▶ INFORMATION PROVIDED
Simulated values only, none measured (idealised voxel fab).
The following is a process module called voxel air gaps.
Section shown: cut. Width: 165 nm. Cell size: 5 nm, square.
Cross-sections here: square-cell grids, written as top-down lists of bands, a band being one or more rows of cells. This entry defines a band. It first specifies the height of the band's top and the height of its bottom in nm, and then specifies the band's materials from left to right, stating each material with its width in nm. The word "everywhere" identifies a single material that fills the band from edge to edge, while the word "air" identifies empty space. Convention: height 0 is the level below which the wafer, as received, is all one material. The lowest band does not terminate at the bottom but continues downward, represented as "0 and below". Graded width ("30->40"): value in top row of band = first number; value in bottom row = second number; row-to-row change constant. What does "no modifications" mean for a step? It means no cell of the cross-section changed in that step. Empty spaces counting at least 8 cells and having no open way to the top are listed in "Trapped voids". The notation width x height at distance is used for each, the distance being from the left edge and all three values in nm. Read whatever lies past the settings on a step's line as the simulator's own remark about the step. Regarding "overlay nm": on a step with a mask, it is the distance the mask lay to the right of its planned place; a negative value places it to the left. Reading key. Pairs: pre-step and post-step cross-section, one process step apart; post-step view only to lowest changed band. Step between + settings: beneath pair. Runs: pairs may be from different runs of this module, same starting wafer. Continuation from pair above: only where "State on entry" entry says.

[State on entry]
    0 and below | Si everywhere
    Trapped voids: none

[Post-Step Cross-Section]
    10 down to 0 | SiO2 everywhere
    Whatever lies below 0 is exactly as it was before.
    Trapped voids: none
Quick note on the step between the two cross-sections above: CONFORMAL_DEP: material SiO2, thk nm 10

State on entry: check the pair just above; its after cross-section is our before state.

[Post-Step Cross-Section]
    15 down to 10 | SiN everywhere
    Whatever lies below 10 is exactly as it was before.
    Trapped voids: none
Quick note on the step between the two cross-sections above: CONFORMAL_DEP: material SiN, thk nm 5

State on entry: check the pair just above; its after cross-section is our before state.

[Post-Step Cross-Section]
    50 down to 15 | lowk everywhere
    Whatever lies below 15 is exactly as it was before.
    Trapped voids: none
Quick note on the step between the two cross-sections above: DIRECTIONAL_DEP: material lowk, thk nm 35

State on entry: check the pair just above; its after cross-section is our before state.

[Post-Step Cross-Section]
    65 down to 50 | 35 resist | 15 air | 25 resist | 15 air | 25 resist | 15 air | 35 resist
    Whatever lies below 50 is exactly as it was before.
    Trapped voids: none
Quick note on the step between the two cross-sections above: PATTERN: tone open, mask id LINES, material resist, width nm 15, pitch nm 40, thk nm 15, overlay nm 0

▶ WORK REQUEST
Begin with the line above that has "[State on entry]" and continue through the line that has "Whatever lies below 15", setting each one down exactly. Stop there.

▶ EXERCISE SOLUTION
[State on entry]
    0 and below | Si everywhere
    Trapped voids: none

[Post-Step Cross-Section]
    10 down to 0 | SiO2 everywhere
    Whatever lies below 0 is exactly as it was before.
    Trapped voids: none
Quick note on the step between the two cross-sections above: CONFORMAL_DEP: material SiO2, thk nm 10

State on entry: check the pair just above; its after cross-section is our before state.

[Post-Step Cross-Section]
    15 down to 10 | SiN everywhere
    Whatever lies below 10 is exactly as it was before.
    Trapped voids: none
Quick note on the step between the two cross-sections above: CONFORMAL_DEP: material SiN, thk nm 5

State on entry: check the pair just above; its after cross-section is our before state.

[Post-Step Cross-Section]
    50 down to 15 | lowk everywhere
    Whatever lies below 15 is exactly as it was before.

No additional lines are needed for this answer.